■ Assigned task ■
Every line of the material is to be set down exactly as written.

■ Data extracts ■
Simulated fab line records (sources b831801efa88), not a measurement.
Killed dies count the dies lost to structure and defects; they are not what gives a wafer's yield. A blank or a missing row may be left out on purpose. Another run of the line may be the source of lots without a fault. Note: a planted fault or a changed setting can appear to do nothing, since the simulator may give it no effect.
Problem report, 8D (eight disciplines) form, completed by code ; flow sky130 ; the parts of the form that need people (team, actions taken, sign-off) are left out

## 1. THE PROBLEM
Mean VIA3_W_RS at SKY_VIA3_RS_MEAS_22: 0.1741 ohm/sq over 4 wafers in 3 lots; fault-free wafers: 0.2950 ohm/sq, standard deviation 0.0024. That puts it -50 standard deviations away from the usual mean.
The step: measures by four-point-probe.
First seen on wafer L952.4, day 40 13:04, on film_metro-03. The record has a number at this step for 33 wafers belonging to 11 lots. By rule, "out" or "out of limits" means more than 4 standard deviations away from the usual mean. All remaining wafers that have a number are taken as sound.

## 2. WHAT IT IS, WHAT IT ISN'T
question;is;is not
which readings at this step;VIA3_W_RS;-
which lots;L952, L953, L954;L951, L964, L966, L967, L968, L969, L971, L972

■ Answer area ■
Simulated fab line records (sources b831801efa88), not a measurement.
Killed dies count the dies lost to structure and defects; they are not what gives a wafer's yield. A blank or a missing row may be left out on purpose. Another run of the line may be the source of lots without a fault. Note: a planted fault or a changed setting can appear to do nothing, since the simulator may give it no effect.
Problem report, 8D (eight disciplines) form, completed by code ; flow sky130 ; the parts of the form that need people (team, actions taken, sign-off) are left out

## 1. THE PROBLEM
Mean VIA3_W_RS at SKY_VIA3_RS_MEAS_22: 0.1741 ohm/sq over 4 wafers in 3 lots; fault-free wafers: 0.2950 ohm/sq, standard deviation 0.0024. That puts it -50 standard deviations away from the usual mean.
The step: measures by four-point-probe.
First seen on wafer L952.4, day 40 13:04, on film_metro-03. The record has a number at this step for 33 wafers belonging to 11 lots. By rule, "out" or "out of limits" means more than 4 standard deviations away from the usual mean. All remaining wafers that have a number are taken as sound.

## 2. WHAT IT IS, WHAT IT ISN'T
question;is;is not
which readings at this step;VIA3_W_RS;-
which lots;L952, L953, L954;L951, L964, L966, L967, L968, L969, L971, L972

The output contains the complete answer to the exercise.